▶ [Brief]:
Among the entries below, only the lines starting at the one with "- 9: DIRECTIONAL_ETCH: etch" and ending at the one with "- 12: CMP: height nm 45", both included, are to be printed exactly.

▶ [Record extracts]:
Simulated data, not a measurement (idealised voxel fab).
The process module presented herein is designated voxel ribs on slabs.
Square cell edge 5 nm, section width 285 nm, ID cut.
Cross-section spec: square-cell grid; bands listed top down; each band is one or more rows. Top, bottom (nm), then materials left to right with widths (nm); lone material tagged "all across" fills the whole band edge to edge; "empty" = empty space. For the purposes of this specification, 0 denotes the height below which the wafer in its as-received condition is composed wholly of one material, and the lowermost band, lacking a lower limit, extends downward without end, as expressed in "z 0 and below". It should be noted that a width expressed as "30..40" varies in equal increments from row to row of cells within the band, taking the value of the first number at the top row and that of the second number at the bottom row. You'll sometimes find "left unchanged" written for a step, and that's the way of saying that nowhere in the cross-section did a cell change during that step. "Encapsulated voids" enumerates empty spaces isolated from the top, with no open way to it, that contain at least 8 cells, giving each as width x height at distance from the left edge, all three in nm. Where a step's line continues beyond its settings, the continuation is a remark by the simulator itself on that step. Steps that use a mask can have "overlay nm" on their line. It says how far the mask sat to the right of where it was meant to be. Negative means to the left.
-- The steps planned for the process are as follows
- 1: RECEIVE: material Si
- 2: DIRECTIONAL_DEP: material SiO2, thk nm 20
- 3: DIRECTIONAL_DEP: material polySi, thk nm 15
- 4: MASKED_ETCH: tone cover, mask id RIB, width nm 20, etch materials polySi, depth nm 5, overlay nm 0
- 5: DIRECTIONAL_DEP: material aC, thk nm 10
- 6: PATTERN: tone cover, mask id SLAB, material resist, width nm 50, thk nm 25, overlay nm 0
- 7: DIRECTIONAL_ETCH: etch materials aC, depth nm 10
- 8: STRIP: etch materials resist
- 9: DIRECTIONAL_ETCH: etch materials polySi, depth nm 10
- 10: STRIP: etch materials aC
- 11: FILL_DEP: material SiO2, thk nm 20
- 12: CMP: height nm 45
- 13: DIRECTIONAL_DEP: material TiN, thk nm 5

▶ [Task output]:
- 9: DIRECTIONAL_ETCH: etch materials polySi, depth nm 10
- 10: STRIP: etch materials aC
- 11: FILL_DEP: material SiO2, thk nm 20
- 12: CMP: height nm 45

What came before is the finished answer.